*Work task*
Give back the full set of entries that follows, exactly as written.

*Extracted material*
——

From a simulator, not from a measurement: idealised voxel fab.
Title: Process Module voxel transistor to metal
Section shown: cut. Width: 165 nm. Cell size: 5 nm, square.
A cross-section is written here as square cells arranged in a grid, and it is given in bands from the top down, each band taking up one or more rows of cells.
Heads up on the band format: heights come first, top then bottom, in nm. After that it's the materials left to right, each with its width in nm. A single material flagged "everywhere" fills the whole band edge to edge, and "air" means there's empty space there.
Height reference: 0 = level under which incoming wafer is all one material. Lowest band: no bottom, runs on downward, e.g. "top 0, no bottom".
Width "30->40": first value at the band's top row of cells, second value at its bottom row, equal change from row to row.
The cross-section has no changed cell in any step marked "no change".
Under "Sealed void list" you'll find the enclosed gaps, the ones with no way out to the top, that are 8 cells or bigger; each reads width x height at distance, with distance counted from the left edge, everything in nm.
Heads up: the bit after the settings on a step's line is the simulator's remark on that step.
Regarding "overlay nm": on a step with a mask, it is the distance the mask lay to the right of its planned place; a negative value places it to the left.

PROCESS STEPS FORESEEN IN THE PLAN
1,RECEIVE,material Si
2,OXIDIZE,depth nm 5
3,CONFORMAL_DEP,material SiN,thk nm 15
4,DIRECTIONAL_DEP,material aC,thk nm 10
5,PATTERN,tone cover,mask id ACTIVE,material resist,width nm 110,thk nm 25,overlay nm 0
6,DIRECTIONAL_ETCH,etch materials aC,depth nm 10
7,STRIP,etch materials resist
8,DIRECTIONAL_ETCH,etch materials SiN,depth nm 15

——

*Solution*
From a simulator, not from a measurement: idealised voxel fab.
Title: Process Module voxel transistor to metal
Section shown: cut. Width: 165 nm. Cell size: 5 nm, square.
A cross-section is written here as square cells arranged in a grid, and it is given in bands from the top down, each band taking up one or more rows of cells.
Heads up on the band format: heights come first, top then bottom, in nm. After that it's the materials left to right, each with its width in nm. A single material flagged "everywhere" fills the whole band edge to edge, and "air" means there's empty space there.
Height reference: 0 = level under which incoming wafer is all one material. Lowest band: no bottom, runs on downward, e.g. "top 0, no bottom".
Width "30->40": first value at the band's top row of cells, second value at its bottom row, equal change from row to row.
The cross-section has no changed cell in any step marked "no change".
Under "Sealed void list" you'll find the enclosed gaps, the ones with no way out to the top, that are 8 cells or bigger; each reads width x height at distance, with distance counted from the left edge, everything in nm.
Heads up: the bit after the settings on a step's line is the simulator's remark on that step.
Regarding "overlay nm": on a step with a mask, it is the distance the mask lay to the right of its planned place; a negative value places it to the left.

PROCESS STEPS FORESEEN IN THE PLAN
1,RECEIVE,material Si
2,OXIDIZE,depth nm 5
3,CONFORMAL_DEP,material SiN,thk nm 15
4,DIRECTIONAL_DEP,material aC,thk nm 10
5,PATTERN,tone cover,mask id ACTIVE,material resist,width nm 110,thk nm 25,overlay nm 0
6,DIRECTIONAL_ETCH,etch materials aC,depth nm 10
7,STRIP,etch materials resist
8,DIRECTIONAL_ETCH,etch materials SiN,depth nm 15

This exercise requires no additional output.